Work order - The data below is to be returned in full and exactly.

Listed records -
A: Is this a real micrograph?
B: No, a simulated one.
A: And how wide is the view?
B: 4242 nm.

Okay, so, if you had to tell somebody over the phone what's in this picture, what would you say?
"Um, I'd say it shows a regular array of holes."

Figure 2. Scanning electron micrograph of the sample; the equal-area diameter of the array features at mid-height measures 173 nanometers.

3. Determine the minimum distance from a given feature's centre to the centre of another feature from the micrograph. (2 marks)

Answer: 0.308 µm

Written answer -
A: Is this a real micrograph?
B: No, a simulated one.
A: And how wide is the view?
B: 4242 nm.

Okay, so, if you had to tell somebody over the phone what's in this picture, what would you say?
"Um, I'd say it shows a regular array of holes."

Figure 2. Scanning electron micrograph of the sample; the equal-area diameter of the array features at mid-height measures 173 nanometers.

3. Determine the minimum distance from a given feature's centre to the centre of another feature from the micrograph. (2 marks)

Answer: 0.308 µm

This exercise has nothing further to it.